* [Work instruction] Print nothing but the lines below starting at the line that holds "below -5 unchanged." and ending at the line that holds "below 0 unchanged.", including both, each exactly as written.

* [Dataset extract]
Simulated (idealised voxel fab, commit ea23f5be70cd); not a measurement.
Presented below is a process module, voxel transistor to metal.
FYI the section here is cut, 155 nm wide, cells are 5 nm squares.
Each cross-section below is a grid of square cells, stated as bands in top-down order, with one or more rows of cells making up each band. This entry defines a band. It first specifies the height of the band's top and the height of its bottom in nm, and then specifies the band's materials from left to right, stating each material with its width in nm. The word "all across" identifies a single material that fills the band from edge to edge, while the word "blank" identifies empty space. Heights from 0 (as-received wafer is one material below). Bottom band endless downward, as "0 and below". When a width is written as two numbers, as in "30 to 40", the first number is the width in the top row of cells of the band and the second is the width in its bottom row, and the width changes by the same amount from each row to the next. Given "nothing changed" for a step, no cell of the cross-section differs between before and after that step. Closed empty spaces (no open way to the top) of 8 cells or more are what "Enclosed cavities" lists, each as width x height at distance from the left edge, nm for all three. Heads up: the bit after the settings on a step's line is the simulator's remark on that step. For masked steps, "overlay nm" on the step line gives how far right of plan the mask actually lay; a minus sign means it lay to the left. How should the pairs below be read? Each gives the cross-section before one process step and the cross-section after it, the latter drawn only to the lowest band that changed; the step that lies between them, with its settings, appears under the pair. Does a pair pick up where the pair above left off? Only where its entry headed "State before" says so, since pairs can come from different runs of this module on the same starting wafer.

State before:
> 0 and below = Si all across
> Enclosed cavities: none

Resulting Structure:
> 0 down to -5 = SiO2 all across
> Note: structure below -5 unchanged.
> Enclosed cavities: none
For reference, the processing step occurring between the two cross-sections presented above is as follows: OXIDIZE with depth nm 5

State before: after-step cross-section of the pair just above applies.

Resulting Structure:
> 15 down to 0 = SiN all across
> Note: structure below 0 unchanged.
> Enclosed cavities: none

* [Problem solution]
> Note: structure below -5 unchanged.
> Enclosed cavities: none
For reference, the processing step occurring between the two cross-sections presented above is as follows: OXIDIZE with depth nm 5

State before: after-step cross-section of the pair just above applies.

Resulting Structure:
> 15 down to 0 = SiN all across
> Note: structure below 0 unchanged.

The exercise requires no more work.